[[ Data records open ]]

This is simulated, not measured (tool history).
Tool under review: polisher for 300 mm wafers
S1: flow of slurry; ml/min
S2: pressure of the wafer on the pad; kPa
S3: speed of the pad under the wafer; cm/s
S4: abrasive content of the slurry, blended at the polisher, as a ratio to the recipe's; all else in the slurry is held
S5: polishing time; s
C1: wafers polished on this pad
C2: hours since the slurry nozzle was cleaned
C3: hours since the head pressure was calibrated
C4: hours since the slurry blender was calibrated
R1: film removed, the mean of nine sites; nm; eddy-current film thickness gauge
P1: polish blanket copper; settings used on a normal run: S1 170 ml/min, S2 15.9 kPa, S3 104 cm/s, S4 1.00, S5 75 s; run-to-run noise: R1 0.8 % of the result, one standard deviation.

[[ Data records closed ]]

■ **Work request**: Would you please restate all of the entries exactly?

■ **Exercise result**:
This is simulated, not measured (tool history).
Tool under review: polisher for 300 mm wafers
S1: flow of slurry; ml/min
S2: pressure of the wafer on the pad; kPa
S3: speed of the pad under the wafer; cm/s
S4: abrasive content of the slurry, blended at the polisher, as a ratio to the recipe's; all else in the slurry is held
S5: polishing time; s
C1: wafers polished on this pad
C2: hours since the slurry nozzle was cleaned
C3: hours since the head pressure was calibrated
C4: hours since the slurry blender was calibrated
R1: film removed, the mean of nine sites; nm; eddy-current film thickness gauge
P1: polish blanket copper; settings used on a normal run: S1 170 ml/min, S2 15.9 kPa, S3 104 cm/s, S4 1.00, S5 75 s; run-to-run noise: R1 0.8 % of the result, one standard deviation.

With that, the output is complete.